WORK INSTRUCTION — Output the full set of records exactly.

DATA RECORDS —
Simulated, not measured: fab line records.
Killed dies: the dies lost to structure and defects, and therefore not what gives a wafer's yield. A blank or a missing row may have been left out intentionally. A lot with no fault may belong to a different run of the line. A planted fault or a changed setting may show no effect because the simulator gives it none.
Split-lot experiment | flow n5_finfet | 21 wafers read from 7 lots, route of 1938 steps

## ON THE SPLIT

EXERCISE RESULT —
Simulated, not measured: fab line records.
Killed dies: the dies lost to structure and defects, and therefore not what gives a wafer's yield. A blank or a missing row may have been left out intentionally. A lot with no fault may belong to a different run of the line. A planted fault or a changed setting may show no effect because the simulator gives it none.
Split-lot experiment | flow n5_finfet | 21 wafers read from 7 lots, route of 1938 steps

## ON THE SPLIT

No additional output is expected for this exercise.